-- WORK TASK --
When you answer, restate the entries below without altering anything.

MATERIAL SUPPLIED START

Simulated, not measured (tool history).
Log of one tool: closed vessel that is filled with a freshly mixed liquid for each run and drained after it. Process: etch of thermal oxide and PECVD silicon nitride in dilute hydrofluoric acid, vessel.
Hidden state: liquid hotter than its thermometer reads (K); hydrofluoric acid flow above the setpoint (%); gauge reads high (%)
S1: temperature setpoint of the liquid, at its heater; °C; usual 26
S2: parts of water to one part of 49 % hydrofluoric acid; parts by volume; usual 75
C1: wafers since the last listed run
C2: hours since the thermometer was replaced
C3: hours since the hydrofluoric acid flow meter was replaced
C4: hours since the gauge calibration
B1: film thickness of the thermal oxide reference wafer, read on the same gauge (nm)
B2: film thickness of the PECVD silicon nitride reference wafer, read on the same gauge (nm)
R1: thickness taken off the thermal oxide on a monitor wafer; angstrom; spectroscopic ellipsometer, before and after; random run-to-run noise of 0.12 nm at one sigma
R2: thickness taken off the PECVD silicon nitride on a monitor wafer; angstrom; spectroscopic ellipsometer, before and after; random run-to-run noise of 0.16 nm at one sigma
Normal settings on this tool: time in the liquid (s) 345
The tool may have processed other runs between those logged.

MATERIAL SUPPLIED END

-- PROBLEM SOLUTION --
Simulated, not measured (tool history).
Log of one tool: closed vessel that is filled with a freshly mixed liquid for each run and drained after it. Process: etch of thermal oxide and PECVD silicon nitride in dilute hydrofluoric acid, vessel.
Hidden state: liquid hotter than its thermometer reads (K); hydrofluoric acid flow above the setpoint (%); gauge reads high (%)
S1: temperature setpoint of the liquid, at its heater; °C; usual 26
S2: parts of water to one part of 49 % hydrofluoric acid; parts by volume; usual 75
C1: wafers since the last listed run
C2: hours since the thermometer was replaced
C3: hours since the hydrofluoric acid flow meter was replaced
C4: hours since the gauge calibration
B1: film thickness of the thermal oxide reference wafer, read on the same gauge (nm)
B2: film thickness of the PECVD silicon nitride reference wafer, read on the same gauge (nm)
R1: thickness taken off the thermal oxide on a monitor wafer; angstrom; spectroscopic ellipsometer, before and after; random run-to-run noise of 0.12 nm at one sigma
R2: thickness taken off the PECVD silicon nitride on a monitor wafer; angstrom; spectroscopic ellipsometer, before and after; random run-to-run noise of 0.16 nm at one sigma
Normal settings on this tool: time in the liquid (s) 345
The tool may have processed other runs between those logged.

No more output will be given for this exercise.